> _Work order_
Produce the records below again, word for word, but stop after the line that contains "2 | PECVD |".

##### Input data #####

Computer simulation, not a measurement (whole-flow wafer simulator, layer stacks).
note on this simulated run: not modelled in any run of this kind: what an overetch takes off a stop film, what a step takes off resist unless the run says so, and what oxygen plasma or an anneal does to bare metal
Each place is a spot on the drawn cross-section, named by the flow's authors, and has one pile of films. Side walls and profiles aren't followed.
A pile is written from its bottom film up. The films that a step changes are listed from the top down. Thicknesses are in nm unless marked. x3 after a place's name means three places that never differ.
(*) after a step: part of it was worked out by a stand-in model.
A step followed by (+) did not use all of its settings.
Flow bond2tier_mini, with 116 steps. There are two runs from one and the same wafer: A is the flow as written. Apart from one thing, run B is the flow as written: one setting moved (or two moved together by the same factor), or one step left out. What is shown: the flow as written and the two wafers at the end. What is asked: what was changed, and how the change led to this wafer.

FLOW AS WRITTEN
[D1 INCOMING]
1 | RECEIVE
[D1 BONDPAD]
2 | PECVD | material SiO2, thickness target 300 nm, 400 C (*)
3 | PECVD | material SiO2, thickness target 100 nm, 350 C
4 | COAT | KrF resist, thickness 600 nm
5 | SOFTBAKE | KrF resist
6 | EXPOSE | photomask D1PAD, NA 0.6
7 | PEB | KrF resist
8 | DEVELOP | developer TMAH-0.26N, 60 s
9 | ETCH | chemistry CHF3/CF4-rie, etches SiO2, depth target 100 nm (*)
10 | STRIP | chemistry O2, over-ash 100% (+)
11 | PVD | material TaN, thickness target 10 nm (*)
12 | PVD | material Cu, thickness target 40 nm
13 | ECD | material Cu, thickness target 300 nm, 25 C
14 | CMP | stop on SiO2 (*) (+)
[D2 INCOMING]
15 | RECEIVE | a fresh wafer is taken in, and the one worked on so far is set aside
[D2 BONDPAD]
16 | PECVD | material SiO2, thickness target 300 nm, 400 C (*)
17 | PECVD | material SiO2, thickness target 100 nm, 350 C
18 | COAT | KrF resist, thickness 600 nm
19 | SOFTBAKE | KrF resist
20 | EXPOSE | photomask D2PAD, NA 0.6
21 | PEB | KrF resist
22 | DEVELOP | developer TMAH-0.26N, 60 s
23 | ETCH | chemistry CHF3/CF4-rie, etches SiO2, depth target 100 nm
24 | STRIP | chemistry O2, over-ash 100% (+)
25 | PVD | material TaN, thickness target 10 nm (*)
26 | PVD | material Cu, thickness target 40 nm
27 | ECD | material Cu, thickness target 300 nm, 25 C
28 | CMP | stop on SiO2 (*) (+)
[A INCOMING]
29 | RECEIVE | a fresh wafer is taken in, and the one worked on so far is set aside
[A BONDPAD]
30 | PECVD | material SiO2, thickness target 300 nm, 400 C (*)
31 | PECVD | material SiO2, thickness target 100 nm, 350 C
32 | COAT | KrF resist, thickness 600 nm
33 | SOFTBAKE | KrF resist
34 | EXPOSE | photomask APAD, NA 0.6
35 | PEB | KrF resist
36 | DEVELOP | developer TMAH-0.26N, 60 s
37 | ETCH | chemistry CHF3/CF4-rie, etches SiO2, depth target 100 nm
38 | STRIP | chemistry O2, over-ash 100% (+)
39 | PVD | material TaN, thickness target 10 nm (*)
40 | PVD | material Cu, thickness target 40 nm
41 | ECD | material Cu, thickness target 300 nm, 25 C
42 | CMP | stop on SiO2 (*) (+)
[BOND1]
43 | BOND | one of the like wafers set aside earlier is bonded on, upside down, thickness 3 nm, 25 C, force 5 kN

#####

> _Your response_
Computer simulation, not a measurement (whole-flow wafer simulator, layer stacks).
note on this simulated run: not modelled in any run of this kind: what an overetch takes off a stop film, what a step takes off resist unless the run says so, and what oxygen plasma or an anneal does to bare metal
Each place is a spot on the drawn cross-section, named by the flow's authors, and has one pile of films. Side walls and profiles aren't followed.
A pile is written from its bottom film up. The films that a step changes are listed from the top down. Thicknesses are in nm unless marked. x3 after a place's name means three places that never differ.
(*) after a step: part of it was worked out by a stand-in model.
A step followed by (+) did not use all of its settings.
Flow bond2tier_mini, with 116 steps. There are two runs from one and the same wafer: A is the flow as written. Apart from one thing, run B is the flow as written: one setting moved (or two moved together by the same factor), or one step left out. What is shown: the flow as written and the two wafers at the end. What is asked: what was changed, and how the change led to this wafer.

FLOW AS WRITTEN
[D1 INCOMING]
1 | RECEIVE
[D1 BONDPAD]
2 | PECVD | material SiO2, thickness target 300 nm, 400 C (*)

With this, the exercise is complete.